### PROVIDED DATA
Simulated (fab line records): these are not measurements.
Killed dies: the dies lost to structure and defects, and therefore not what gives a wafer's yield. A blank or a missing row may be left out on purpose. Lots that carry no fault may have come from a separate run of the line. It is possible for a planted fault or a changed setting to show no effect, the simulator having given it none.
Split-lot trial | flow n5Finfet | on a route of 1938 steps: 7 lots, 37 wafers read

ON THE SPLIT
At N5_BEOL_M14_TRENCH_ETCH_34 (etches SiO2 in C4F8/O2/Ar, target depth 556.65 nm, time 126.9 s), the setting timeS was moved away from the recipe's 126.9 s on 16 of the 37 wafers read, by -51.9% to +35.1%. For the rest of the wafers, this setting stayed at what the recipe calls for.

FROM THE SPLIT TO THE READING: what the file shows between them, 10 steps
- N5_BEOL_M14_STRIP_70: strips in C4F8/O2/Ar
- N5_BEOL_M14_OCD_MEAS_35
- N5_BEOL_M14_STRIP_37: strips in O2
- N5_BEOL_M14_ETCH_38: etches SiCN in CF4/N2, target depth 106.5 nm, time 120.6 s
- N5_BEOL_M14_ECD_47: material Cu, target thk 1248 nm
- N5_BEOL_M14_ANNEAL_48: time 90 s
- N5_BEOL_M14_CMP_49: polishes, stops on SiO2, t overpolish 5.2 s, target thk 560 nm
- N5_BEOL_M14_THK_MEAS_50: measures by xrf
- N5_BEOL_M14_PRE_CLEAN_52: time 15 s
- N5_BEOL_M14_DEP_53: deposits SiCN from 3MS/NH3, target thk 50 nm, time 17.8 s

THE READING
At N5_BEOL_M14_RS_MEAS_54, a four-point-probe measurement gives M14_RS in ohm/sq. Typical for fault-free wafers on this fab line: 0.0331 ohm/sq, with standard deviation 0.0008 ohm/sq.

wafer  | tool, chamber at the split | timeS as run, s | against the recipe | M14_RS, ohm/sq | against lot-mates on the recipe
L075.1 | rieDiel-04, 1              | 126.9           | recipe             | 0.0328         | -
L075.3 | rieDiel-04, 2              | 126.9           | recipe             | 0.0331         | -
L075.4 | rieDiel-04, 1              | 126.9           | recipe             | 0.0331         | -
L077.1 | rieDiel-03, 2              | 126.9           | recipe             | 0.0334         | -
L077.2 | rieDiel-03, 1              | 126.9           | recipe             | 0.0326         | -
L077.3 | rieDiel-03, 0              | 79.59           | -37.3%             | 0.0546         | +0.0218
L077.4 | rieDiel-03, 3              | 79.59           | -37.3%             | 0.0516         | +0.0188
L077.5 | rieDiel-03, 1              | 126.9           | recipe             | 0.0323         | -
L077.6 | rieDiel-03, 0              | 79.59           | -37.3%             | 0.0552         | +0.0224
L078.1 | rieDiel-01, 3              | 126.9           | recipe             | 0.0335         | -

### ASSIGNMENT
The line with "FROM THE SPLIT" marks the end; reproduce exactly every line from the start of the entries up to it, that line included.

### EXERCISE OUTPUT
Simulated (fab line records): these are not measurements.
Killed dies: the dies lost to structure and defects, and therefore not what gives a wafer's yield. A blank or a missing row may be left out on purpose. Lots that carry no fault may have come from a separate run of the line. It is possible for a planted fault or a changed setting to show no effect, the simulator having given it none.
Split-lot trial | flow n5Finfet | on a route of 1938 steps: 7 lots, 37 wafers read

ON THE SPLIT
At N5_BEOL_M14_TRENCH_ETCH_34 (etches SiO2 in C4F8/O2/Ar, target depth 556.65 nm, time 126.9 s), the setting timeS was moved away from the recipe's 126.9 s on 16 of the 37 wafers read, by -51.9% to +35.1%. For the rest of the wafers, this setting stayed at what the recipe calls for.

FROM THE SPLIT TO THE READING: what the file shows between them, 10 steps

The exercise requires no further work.